■ **Extracted information**:
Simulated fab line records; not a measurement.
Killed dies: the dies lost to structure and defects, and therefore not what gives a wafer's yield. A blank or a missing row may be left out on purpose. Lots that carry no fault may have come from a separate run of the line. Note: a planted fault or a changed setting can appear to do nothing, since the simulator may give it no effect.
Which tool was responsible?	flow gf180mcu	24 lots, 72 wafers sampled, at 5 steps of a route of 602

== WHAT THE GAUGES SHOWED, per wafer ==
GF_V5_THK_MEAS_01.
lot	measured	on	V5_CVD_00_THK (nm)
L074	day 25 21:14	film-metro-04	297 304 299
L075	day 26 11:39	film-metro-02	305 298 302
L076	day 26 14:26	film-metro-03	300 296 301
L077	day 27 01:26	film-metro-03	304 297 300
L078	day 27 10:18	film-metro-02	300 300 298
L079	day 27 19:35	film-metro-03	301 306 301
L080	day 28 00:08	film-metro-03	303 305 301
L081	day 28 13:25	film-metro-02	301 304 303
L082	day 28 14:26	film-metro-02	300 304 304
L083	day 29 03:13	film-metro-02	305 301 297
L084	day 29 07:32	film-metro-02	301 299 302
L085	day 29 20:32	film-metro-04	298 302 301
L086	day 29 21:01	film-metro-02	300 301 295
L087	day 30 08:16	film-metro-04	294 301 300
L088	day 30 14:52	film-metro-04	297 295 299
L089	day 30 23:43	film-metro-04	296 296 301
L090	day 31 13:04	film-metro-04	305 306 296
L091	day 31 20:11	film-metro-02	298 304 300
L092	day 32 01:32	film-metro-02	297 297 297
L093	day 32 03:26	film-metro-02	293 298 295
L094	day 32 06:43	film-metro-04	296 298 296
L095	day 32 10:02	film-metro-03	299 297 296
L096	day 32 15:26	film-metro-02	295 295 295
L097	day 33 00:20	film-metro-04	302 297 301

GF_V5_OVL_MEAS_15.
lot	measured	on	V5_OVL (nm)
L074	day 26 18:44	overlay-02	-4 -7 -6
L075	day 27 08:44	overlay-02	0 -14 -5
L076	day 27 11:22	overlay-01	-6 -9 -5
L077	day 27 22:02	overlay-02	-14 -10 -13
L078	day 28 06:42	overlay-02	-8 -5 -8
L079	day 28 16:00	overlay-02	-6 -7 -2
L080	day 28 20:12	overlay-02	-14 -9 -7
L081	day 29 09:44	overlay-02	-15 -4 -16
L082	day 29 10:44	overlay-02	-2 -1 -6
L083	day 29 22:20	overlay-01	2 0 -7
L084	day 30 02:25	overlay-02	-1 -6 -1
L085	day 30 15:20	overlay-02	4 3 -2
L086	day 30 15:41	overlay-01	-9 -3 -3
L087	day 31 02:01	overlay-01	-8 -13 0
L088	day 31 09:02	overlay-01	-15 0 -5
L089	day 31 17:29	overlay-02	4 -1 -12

■ **Assigned task**:
The reply should hold only the lines from the first line of the listing above through the line with "GF_V5_THK_MEAS_01.", each copied exactly.

■ **Written answer**:
Simulated fab line records; not a measurement.
Killed dies: the dies lost to structure and defects, and therefore not what gives a wafer's yield. A blank or a missing row may be left out on purpose. Lots that carry no fault may have come from a separate run of the line. Note: a planted fault or a changed setting can appear to do nothing, since the simulator may give it no effect.
Which tool was responsible?	flow gf180mcu	24 lots, 72 wafers sampled, at 5 steps of a route of 602

== WHAT THE GAUGES SHOWED, per wafer ==
GF_V5_THK_MEAS_01.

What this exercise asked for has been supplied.